======
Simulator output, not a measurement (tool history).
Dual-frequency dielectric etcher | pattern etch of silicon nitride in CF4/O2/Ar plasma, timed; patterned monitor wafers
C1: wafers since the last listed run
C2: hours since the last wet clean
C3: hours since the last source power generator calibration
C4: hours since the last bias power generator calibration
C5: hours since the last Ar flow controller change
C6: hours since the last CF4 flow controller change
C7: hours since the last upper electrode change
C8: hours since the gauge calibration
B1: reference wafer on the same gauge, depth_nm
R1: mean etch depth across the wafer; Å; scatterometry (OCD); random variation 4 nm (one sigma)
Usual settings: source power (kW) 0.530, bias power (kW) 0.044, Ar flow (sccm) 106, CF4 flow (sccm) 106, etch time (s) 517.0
======

Reproduce every entry above without a single alteration.

• _Your response_
Simulator output, not a measurement (tool history).
Dual-frequency dielectric etcher | pattern etch of silicon nitride in CF4/O2/Ar plasma, timed; patterned monitor wafers
C1: wafers since the last listed run
C2: hours since the last wet clean
C3: hours since the last source power generator calibration
C4: hours since the last bias power generator calibration
C5: hours since the last Ar flow controller change
C6: hours since the last CF4 flow controller change
C7: hours since the last upper electrode change
C8: hours since the gauge calibration
B1: reference wafer on the same gauge, depth_nm
R1: mean etch depth across the wafer; Å; scatterometry (OCD); random variation 4 nm (one sigma)
Usual settings: source power (kW) 0.530, bias power (kW) 0.044, Ar flow (sccm) 106, CF4 flow (sccm) 106, etch time (s) 517.0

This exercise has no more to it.